WORK ITEM: The entries that follow should be duplicated in full, without a single alteration.

>>>

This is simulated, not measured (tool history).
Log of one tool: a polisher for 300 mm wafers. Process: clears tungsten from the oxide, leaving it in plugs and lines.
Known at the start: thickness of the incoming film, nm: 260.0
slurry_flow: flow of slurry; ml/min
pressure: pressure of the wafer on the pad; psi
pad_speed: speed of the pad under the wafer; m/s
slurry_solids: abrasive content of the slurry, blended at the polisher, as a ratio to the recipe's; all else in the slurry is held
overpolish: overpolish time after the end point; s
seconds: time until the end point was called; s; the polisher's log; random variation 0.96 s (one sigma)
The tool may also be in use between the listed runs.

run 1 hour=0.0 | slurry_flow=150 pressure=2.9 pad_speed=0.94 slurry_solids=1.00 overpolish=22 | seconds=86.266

<<<

ANSWER BOX:
This is simulated, not measured (tool history).
Log of one tool: a polisher for 300 mm wafers. Process: clears tungsten from the oxide, leaving it in plugs and lines.
Known at the start: thickness of the incoming film, nm: 260.0
slurry_flow: flow of slurry; ml/min
pressure: pressure of the wafer on the pad; psi
pad_speed: speed of the pad under the wafer; m/s
slurry_solids: abrasive content of the slurry, blended at the polisher, as a ratio to the recipe's; all else in the slurry is held
overpolish: overpolish time after the end point; s
seconds: time until the end point was called; s; the polisher's log; random variation 0.96 s (one sigma)
The tool may also be in use between the listed runs.

run 1 hour=0.0 | slurry_flow=150 pressure=2.9 pad_speed=0.94 slurry_solids=1.00 overpolish=22 | seconds=86.266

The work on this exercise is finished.